- **Work task**: The full set of entries must be copied exactly.

- **Supplied entries**:
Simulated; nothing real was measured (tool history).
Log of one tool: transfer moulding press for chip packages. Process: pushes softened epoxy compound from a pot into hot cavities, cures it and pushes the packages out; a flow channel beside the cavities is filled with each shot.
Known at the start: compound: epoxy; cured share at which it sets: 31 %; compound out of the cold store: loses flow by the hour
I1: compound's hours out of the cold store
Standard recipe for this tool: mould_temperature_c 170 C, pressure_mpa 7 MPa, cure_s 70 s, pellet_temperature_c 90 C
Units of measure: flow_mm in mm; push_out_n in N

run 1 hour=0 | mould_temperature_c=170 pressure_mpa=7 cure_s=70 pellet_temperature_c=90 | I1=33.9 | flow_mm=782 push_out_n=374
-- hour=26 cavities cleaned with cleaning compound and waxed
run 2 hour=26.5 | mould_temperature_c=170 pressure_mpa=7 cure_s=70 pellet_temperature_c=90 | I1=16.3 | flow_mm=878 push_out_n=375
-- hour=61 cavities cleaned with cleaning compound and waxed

- **Exercise output**:
Simulated; nothing real was measured (tool history).
Log of one tool: transfer moulding press for chip packages. Process: pushes softened epoxy compound from a pot into hot cavities, cures it and pushes the packages out; a flow channel beside the cavities is filled with each shot.
Known at the start: compound: epoxy; cured share at which it sets: 31 %; compound out of the cold store: loses flow by the hour
I1: compound's hours out of the cold store
Standard recipe for this tool: mould_temperature_c 170 C, pressure_mpa 7 MPa, cure_s 70 s, pellet_temperature_c 90 C
Units of measure: flow_mm in mm; push_out_n in N

run 1 hour=0 | mould_temperature_c=170 pressure_mpa=7 cure_s=70 pellet_temperature_c=90 | I1=33.9 | flow_mm=782 push_out_n=374
-- hour=26 cavities cleaned with cleaning compound and waxed
run 2 hour=26.5 | mould_temperature_c=170 pressure_mpa=7 cure_s=70 pellet_temperature_c=90 | I1=16.3 | flow_mm=878 push_out_n=375
-- hour=61 cavities cleaned with cleaning compound and waxed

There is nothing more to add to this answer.